■ ■ ■ ■ ■

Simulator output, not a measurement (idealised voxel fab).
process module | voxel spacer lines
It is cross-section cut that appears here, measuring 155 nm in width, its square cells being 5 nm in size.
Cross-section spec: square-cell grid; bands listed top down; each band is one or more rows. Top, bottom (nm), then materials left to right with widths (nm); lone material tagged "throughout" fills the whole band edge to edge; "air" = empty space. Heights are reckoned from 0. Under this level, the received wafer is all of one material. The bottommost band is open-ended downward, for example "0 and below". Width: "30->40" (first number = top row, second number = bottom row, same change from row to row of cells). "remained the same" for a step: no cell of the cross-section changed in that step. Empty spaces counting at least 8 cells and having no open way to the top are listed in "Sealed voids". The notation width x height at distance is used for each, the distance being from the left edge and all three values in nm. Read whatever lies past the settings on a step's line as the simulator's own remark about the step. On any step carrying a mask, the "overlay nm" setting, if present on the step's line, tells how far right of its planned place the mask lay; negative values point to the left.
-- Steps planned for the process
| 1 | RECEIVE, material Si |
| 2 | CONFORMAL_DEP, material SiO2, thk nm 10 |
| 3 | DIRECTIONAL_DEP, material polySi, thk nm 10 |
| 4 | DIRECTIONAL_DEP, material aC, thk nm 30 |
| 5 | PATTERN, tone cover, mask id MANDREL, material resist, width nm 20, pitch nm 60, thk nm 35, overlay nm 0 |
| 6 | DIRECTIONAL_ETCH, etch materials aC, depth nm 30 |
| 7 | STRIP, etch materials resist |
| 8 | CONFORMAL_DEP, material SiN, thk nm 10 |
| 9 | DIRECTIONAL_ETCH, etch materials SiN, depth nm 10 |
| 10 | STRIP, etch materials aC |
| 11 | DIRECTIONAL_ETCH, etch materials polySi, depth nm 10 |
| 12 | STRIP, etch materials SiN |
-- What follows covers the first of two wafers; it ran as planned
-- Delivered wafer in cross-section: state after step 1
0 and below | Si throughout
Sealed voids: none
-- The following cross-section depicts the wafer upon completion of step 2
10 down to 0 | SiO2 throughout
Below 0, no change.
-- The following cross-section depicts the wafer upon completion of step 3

■ ■ ■ ■ ■

## Work order
Of the entries above, repeat exactly the lines between the line with "10 down to 0 | SiO2 throughout" and the line with "Below 0, no change.", inclusive, and no others.

## Worked solution
10 down to 0 | SiO2 throughout
Below 0, no change.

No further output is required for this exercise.